★ ★ ★ ★

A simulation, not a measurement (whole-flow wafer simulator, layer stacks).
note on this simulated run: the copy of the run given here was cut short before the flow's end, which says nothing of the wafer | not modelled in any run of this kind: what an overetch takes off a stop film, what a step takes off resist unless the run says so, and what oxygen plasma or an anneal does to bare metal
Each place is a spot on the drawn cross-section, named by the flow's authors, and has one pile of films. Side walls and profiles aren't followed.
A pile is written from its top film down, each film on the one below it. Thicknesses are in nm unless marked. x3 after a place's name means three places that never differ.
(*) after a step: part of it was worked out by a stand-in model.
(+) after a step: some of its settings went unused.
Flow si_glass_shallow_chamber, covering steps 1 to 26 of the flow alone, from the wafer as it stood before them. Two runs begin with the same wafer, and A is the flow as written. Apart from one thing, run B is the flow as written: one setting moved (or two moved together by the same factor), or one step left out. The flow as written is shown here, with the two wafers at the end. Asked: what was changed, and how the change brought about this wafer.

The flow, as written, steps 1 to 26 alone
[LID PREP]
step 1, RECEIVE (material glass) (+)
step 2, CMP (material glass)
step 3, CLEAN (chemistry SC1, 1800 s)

★ ★ ★ ★

*Action item*:
After reading the lines above, reproduce them all exactly.

*Exercise response*:
A simulation, not a measurement (whole-flow wafer simulator, layer stacks).
note on this simulated run: the copy of the run given here was cut short before the flow's end, which says nothing of the wafer | not modelled in any run of this kind: what an overetch takes off a stop film, what a step takes off resist unless the run says so, and what oxygen plasma or an anneal does to bare metal
Each place is a spot on the drawn cross-section, named by the flow's authors, and has one pile of films. Side walls and profiles aren't followed.
A pile is written from its top film down, each film on the one below it. Thicknesses are in nm unless marked. x3 after a place's name means three places that never differ.
(*) after a step: part of it was worked out by a stand-in model.
(+) after a step: some of its settings went unused.
Flow si_glass_shallow_chamber, covering steps 1 to 26 of the flow alone, from the wafer as it stood before them. Two runs begin with the same wafer, and A is the flow as written. Apart from one thing, run B is the flow as written: one setting moved (or two moved together by the same factor), or one step left out. The flow as written is shown here, with the two wafers at the end. Asked: what was changed, and how the change brought about this wafer.

The flow, as written, steps 1 to 26 alone
[LID PREP]
step 1, RECEIVE (material glass) (+)
step 2, CMP (material glass)
step 3, CLEAN (chemistry SC1, 1800 s)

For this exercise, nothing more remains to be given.